▶ [Work request]:
Retype, word for word, each line between the lines holding "liquid_c: temperature setpoint" and "Each chamber's own", inclusive, and leave the rest of the data alone.

Supplied data section start

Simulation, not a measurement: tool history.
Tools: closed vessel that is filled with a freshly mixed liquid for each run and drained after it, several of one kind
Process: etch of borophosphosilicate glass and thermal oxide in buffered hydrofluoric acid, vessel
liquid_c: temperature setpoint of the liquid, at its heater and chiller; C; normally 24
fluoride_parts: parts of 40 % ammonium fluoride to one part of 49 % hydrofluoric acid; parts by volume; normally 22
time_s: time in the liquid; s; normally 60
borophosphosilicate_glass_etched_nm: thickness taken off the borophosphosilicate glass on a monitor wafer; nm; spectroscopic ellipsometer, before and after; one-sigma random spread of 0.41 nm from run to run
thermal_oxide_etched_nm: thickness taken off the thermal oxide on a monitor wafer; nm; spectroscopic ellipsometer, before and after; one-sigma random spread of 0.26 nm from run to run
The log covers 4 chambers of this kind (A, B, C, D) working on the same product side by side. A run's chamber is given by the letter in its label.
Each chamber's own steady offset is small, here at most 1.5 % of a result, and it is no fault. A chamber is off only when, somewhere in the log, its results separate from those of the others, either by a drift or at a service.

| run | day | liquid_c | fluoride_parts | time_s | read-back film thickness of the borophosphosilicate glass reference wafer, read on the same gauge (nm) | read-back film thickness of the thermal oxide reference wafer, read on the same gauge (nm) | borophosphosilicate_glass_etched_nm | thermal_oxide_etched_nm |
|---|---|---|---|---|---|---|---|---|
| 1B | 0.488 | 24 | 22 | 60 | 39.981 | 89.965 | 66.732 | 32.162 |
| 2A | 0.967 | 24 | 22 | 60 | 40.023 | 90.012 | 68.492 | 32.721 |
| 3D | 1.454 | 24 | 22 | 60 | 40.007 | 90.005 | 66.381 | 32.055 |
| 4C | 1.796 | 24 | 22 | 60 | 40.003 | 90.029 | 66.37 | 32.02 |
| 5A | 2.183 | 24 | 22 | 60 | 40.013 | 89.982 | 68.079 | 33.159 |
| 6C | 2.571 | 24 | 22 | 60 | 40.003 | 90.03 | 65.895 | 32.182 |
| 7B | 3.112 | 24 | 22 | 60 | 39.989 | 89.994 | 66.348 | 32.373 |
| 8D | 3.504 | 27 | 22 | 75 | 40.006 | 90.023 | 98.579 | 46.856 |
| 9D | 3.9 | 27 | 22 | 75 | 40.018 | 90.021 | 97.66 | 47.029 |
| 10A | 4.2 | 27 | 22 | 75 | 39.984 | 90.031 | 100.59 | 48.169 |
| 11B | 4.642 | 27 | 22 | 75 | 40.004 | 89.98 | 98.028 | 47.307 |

Supplied data section end

▶ [Written reply]:
liquid_c: temperature setpoint of the liquid, at its heater and chiller; C; normally 24
fluoride_parts: parts of 40 % ammonium fluoride to one part of 49 % hydrofluoric acid; parts by volume; normally 22
time_s: time in the liquid; s; normally 60
borophosphosilicate_glass_etched_nm: thickness taken off the borophosphosilicate glass on a monitor wafer; nm; spectroscopic ellipsometer, before and after; one-sigma random spread of 0.41 nm from run to run
thermal_oxide_etched_nm: thickness taken off the thermal oxide on a monitor wafer; nm; spectroscopic ellipsometer, before and after; one-sigma random spread of 0.26 nm from run to run
The log covers 4 chambers of this kind (A, B, C, D) working on the same product side by side. A run's chamber is given by the letter in its label.
Each chamber's own steady offset is small, here at most 1.5 % of a result, and it is no fault. A chamber is off only when, somewhere in the log, its results separate from those of the others, either by a drift or at a service.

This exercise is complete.